**Activity:** Once the line containing "Resolution ... 32 by 32" has been written out, stop; until then, restate each line of the entries below word for word from the first.

**Dataset records:**
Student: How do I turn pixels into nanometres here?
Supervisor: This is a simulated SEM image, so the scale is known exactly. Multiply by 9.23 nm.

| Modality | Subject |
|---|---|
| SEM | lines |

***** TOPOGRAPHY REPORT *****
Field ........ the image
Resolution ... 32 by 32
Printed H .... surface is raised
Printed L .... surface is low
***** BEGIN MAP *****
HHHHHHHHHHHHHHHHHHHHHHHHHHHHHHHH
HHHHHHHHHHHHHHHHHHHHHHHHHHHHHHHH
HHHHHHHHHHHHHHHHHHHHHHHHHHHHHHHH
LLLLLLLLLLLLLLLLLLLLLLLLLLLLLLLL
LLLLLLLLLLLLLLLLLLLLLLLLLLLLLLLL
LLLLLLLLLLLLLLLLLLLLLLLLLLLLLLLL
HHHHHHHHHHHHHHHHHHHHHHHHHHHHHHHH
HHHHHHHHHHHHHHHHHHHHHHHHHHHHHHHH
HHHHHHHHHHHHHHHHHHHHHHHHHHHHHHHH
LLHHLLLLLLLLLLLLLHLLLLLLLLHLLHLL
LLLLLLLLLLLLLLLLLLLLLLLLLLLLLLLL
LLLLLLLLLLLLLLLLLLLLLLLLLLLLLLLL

**Response box:**
Student: How do I turn pixels into nanometres here?
Supervisor: This is a simulated SEM image, so the scale is known exactly. Multiply by 9.23 nm.

| Modality | Subject |
|---|---|
| SEM | lines |

***** TOPOGRAPHY REPORT *****
Field ........ the image
Resolution ... 32 by 32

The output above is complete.